The lines to reproduce from the material below are those from the one containing "A, B, C, D, E, F: these" through the one containing "wafer's edge (nm)", both included; write them out exactly and add nothing.

================================
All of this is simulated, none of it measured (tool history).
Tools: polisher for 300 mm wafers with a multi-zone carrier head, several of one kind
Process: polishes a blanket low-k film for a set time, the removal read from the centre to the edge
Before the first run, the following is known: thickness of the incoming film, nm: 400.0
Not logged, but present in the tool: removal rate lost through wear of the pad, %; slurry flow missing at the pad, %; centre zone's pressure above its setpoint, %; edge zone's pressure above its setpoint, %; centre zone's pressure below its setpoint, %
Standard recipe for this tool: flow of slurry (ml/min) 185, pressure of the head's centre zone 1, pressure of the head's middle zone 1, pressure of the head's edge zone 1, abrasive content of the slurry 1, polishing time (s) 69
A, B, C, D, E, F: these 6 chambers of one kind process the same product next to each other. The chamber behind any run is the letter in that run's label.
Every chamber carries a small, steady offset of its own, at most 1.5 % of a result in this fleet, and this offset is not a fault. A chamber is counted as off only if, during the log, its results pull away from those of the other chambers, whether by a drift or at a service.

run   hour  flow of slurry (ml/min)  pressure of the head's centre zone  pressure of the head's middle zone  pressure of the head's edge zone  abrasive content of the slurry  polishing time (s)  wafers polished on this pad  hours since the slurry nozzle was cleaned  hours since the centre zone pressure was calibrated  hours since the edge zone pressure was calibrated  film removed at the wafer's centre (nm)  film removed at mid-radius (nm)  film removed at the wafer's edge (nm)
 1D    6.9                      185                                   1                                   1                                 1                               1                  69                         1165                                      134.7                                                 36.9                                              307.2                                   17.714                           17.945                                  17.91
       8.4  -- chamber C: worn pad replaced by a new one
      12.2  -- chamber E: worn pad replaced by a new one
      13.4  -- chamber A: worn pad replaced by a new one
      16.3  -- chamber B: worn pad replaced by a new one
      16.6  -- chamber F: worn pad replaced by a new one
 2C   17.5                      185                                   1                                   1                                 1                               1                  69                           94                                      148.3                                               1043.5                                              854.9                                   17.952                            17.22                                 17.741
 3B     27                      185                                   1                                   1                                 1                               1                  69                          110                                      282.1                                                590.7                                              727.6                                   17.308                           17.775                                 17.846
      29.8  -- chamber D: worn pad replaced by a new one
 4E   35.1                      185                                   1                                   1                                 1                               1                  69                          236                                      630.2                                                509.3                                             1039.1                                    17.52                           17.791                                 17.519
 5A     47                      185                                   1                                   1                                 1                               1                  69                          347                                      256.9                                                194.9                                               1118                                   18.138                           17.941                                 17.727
================================

Problem solution:
A, B, C, D, E, F: these 6 chambers of one kind process the same product next to each other. The chamber behind any run is the letter in that run's label.
Every chamber carries a small, steady offset of its own, at most 1.5 % of a result in this fleet, and this offset is not a fault. A chamber is counted as off only if, during the log, its results pull away from those of the other chambers, whether by a drift or at a service.

run   hour  flow of slurry (ml/min)  pressure of the head's centre zone  pressure of the head's middle zone  pressure of the head's edge zone  abrasive content of the slurry  polishing time (s)  wafers polished on this pad  hours since the slurry nozzle was cleaned  hours since the centre zone pressure was calibrated  hours since the edge zone pressure was calibrated  film removed at the wafer's centre (nm)  film removed at mid-radius (nm)  film removed at the wafer's edge (nm)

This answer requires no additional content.